#### Stored data

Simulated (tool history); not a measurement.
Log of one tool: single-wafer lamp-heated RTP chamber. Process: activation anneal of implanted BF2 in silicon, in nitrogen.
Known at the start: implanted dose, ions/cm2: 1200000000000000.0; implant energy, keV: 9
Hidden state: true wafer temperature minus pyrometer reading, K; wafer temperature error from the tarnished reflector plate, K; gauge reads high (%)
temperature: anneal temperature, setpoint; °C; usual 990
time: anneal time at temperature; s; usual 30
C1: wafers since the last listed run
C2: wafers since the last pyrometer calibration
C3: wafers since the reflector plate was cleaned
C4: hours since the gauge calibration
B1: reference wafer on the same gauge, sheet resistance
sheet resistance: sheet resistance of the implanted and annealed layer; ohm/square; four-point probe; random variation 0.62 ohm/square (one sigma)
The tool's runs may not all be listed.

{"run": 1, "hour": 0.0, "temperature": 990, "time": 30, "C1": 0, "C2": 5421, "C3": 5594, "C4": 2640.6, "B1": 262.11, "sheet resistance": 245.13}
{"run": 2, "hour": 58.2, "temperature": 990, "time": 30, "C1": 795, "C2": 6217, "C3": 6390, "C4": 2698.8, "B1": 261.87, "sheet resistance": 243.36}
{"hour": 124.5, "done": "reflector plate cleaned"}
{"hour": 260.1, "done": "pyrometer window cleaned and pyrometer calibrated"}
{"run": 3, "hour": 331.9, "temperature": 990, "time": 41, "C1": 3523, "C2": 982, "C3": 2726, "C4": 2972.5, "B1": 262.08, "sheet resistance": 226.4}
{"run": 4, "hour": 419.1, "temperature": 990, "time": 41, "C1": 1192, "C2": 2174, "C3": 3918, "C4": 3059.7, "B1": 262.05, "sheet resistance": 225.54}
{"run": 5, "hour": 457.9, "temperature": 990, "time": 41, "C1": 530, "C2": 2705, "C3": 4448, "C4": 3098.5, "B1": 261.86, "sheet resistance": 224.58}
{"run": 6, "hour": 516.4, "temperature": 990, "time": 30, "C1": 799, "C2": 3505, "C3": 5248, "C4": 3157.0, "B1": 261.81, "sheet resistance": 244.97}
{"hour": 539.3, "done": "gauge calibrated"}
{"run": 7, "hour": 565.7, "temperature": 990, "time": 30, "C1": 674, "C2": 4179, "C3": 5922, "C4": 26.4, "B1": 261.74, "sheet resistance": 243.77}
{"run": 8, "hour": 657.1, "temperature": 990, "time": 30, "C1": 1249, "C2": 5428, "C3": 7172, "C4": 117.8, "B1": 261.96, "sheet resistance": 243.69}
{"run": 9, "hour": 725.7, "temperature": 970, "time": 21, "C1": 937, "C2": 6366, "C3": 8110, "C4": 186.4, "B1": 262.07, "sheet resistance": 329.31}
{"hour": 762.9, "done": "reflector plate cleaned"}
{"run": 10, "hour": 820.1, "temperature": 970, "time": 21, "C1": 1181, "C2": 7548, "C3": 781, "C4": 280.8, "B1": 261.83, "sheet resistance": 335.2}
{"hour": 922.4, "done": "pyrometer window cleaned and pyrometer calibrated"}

########

Assigned task: Among the entries above, copy exactly only the lines starting with the one containing "C4: hours since the gauge calibration" and going through the one containing "The tool's runs may not all be listed.", both ends included.

Task solution:
C4: hours since the gauge calibration
B1: reference wafer on the same gauge, sheet resistance
sheet resistance: sheet resistance of the implanted and annealed layer; ohm/square; four-point probe; random variation 0.62 ohm/square (one sigma)
The tool's runs may not all be listed.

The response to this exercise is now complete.